**** DATA RECORDS ****

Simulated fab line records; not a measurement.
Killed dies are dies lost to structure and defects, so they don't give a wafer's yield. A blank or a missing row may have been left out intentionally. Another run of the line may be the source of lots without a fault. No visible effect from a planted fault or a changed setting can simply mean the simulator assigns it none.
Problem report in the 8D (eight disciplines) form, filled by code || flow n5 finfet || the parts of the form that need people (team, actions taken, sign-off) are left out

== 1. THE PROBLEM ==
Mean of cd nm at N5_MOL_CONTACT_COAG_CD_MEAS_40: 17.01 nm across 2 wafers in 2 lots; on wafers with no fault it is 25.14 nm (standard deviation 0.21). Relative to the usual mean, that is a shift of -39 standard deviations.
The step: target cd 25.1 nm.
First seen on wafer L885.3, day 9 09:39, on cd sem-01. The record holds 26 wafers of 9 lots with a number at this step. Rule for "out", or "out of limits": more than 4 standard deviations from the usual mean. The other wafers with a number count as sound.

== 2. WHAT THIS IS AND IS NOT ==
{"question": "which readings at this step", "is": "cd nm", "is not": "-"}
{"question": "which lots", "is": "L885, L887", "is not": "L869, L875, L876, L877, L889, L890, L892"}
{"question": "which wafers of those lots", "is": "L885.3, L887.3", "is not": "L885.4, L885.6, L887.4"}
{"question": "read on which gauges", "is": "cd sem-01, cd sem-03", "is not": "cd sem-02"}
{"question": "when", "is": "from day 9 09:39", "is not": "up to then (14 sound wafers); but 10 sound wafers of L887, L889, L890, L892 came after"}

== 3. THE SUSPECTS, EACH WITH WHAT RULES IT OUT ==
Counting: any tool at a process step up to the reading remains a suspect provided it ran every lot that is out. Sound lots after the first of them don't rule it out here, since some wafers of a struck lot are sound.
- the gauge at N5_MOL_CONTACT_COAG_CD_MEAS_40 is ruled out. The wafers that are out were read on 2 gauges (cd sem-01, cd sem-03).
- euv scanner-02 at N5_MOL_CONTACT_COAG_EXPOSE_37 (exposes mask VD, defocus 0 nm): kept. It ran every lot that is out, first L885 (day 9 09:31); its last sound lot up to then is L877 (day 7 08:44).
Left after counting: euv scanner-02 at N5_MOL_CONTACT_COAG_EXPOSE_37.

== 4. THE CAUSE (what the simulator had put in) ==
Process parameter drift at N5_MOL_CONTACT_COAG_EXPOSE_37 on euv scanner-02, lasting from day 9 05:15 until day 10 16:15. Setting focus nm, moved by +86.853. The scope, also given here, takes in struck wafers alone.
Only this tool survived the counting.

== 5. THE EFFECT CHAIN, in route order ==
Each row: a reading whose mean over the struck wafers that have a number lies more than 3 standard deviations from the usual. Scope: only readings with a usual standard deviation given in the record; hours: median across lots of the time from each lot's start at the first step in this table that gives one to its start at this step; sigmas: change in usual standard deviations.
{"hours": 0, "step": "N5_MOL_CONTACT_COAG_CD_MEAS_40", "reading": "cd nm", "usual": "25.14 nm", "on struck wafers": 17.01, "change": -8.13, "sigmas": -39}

****

### [ACTION ITEM]
Give back exactly the lines of the listing above, starting with its first line and ending with the line that holds "Killed dies are".

### [RESPONSE BOX]
Simulated fab line records; not a measurement.
Killed dies are dies lost to structure and defects, so they don't give a wafer's yield. A blank or a missing row may have been left out intentionally. Another run of the line may be the source of lots without a fault. No visible effect from a planted fault or a changed setting can simply mean the simulator assigns it none.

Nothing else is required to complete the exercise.